================================
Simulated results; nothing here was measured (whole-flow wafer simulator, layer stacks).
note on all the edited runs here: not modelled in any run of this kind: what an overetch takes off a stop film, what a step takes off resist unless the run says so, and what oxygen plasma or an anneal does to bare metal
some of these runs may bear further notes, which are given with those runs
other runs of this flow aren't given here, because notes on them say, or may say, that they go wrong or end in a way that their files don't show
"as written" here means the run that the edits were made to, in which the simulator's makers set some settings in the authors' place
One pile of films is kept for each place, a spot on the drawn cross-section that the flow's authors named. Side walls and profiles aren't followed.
================================

* **Assignment**
Each entry needs to be copied out exactly as written.

* **Reply**
Simulated results; nothing here was measured (whole-flow wafer simulator, layer stacks).
note on all the edited runs here: not modelled in any run of this kind: what an overetch takes off a stop film, what a step takes off resist unless the run says so, and what oxygen plasma or an anneal does to bare metal
some of these runs may bear further notes, which are given with those runs
other runs of this flow aren't given here, because notes on them say, or may say, that they go wrong or end in a way that their files don't show
"as written" here means the run that the edits were made to, in which the simulator's makers set some settings in the authors' place
One pile of films is kept for each place, a spot on the drawn cross-section that the flow's authors named. Side walls and profiles aren't followed.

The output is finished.